═══ Dataset entries
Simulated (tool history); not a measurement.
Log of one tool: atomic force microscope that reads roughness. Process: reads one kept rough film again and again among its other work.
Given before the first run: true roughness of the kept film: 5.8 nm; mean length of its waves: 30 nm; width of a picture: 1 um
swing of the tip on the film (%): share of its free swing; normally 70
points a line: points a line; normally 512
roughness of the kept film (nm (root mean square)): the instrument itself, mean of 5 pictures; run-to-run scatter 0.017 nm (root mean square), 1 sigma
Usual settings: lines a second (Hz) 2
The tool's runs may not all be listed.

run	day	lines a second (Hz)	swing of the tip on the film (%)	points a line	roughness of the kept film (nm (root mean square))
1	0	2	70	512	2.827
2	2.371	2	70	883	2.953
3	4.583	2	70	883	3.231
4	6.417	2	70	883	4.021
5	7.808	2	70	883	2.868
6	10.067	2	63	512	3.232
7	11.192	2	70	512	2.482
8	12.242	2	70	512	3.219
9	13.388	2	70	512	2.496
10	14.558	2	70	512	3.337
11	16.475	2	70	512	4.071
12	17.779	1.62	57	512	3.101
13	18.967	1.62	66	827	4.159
══════

Exactly as given, restate all the lines above.

Simulated (tool history); not a measurement.
Log of one tool: atomic force microscope that reads roughness. Process: reads one kept rough film again and again among its other work.
Given before the first run: true roughness of the kept film: 5.8 nm; mean length of its waves: 30 nm; width of a picture: 1 um
swing of the tip on the film (%): share of its free swing; normally 70
points a line: points a line; normally 512
roughness of the kept film (nm (root mean square)): the instrument itself, mean of 5 pictures; run-to-run scatter 0.017 nm (root mean square), 1 sigma
Usual settings: lines a second (Hz) 2
The tool's runs may not all be listed.

run	day	lines a second (Hz)	swing of the tip on the film (%)	points a line	roughness of the kept film (nm (root mean square))
1	0	2	70	512	2.827
2	2.371	2	70	883	2.953
3	4.583	2	70	883	3.231
4	6.417	2	70	883	4.021
5	7.808	2	70	883	2.868
6	10.067	2	63	512	3.232
7	11.192	2	70	512	2.482
8	12.242	2	70	512	3.219
9	13.388	2	70	512	2.496
10	14.558	2	70	512	3.337
11	16.475	2	70	512	4.071
12	17.779	1.62	57	512	3.101
13	18.967	1.62	66	827	4.159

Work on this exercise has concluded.